### Task item
Here the job is to return only the lines of the material, exactly, from the first one to the line with "Width in pixels: 256".

### Dataset content
━━━━━━━━━━━━━━━━━━━━━━━━━━━━━━

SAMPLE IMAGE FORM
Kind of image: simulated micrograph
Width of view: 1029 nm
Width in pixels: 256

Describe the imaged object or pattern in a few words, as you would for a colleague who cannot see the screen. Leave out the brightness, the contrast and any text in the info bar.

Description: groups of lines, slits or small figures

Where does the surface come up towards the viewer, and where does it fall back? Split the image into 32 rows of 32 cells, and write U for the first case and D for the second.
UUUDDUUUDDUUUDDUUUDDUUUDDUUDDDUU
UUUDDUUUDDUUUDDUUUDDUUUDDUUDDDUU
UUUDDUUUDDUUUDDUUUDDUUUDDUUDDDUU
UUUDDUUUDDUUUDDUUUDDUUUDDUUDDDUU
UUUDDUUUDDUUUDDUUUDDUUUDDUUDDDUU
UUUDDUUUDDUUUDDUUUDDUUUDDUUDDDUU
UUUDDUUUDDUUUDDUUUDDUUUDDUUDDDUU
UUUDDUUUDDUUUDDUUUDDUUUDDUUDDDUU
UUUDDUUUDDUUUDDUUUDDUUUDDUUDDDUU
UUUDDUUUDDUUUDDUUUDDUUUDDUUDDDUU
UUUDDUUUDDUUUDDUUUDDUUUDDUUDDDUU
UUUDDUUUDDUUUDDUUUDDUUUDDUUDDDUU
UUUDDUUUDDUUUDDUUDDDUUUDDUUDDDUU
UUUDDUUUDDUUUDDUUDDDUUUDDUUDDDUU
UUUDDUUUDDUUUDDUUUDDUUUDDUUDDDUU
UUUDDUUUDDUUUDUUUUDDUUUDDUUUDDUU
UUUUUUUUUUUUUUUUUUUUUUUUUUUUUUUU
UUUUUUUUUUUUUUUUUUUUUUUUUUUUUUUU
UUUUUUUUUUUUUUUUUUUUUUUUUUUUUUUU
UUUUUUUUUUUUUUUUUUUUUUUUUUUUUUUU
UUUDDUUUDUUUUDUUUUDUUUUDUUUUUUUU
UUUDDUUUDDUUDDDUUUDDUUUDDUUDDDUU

━━━━━━━━━━━━━━━━━━━━━━━━━━━━━━

### Response area
SAMPLE IMAGE FORM
Kind of image: simulated micrograph
Width of view: 1029 nm
Width in pixels: 256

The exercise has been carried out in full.